§ **Information provided**:
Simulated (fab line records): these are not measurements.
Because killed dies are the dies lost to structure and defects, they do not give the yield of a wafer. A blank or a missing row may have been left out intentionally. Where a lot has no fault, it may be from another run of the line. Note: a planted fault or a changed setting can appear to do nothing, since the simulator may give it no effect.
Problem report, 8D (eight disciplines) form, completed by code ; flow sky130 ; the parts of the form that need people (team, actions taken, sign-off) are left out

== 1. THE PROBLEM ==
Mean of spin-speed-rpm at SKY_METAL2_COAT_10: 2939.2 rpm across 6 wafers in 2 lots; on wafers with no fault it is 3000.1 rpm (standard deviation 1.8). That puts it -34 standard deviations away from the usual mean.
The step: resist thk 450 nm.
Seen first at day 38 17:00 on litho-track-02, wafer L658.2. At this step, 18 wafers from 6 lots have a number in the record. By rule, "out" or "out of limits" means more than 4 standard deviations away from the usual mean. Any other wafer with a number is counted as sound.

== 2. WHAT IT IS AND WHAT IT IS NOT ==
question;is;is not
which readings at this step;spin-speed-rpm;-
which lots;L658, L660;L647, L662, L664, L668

§ **Work item**: Only the lines from the start of the material through the line containing "Because killed dies" belong in the answer, each copied exactly.

§ **Task answer**:
Simulated (fab line records): these are not measurements.
Because killed dies are the dies lost to structure and defects, they do not give the yield of a wafer. A blank or a missing row may have been left out intentionally. Where a lot has no fault, it may be from another run of the line. Note: a planted fault or a changed setting can appear to do nothing, since the simulator may give it no effect.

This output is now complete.